• **EXERCISE**:
Reproduce only the stretch of entries below that begins at the first line and ends at the line holding "Struck lot and".

• **STUDY MATERIAL**:
-----

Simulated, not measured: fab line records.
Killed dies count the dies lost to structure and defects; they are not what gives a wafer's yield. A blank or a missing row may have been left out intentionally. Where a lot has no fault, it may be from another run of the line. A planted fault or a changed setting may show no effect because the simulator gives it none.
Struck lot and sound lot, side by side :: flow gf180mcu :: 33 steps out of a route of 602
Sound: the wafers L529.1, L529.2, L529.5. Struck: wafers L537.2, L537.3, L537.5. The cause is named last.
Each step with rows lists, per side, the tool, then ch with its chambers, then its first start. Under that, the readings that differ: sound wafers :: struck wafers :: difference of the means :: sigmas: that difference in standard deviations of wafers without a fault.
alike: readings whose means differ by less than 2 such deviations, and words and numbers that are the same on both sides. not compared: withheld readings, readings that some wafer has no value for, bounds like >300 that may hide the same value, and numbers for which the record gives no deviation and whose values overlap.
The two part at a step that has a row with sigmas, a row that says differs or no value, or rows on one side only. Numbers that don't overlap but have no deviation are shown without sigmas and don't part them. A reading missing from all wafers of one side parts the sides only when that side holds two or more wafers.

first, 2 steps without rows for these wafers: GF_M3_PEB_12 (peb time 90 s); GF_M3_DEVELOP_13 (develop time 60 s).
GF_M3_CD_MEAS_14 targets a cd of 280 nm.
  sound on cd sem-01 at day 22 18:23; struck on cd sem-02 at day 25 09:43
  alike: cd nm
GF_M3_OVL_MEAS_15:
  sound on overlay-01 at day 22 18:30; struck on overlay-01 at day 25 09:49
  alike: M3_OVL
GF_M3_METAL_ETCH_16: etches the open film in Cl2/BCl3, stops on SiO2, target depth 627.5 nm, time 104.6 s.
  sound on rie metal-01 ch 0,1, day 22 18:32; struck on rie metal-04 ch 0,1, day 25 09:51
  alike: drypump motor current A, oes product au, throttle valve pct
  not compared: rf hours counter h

-----

• **WRITTEN REPLY**:
Simulated, not measured: fab line records.
Killed dies count the dies lost to structure and defects; they are not what gives a wafer's yield. A blank or a missing row may have been left out intentionally. Where a lot has no fault, it may be from another run of the line. A planted fault or a changed setting may show no effect because the simulator gives it none.
Struck lot and sound lot, side by side :: flow gf180mcu :: 33 steps out of a route of 602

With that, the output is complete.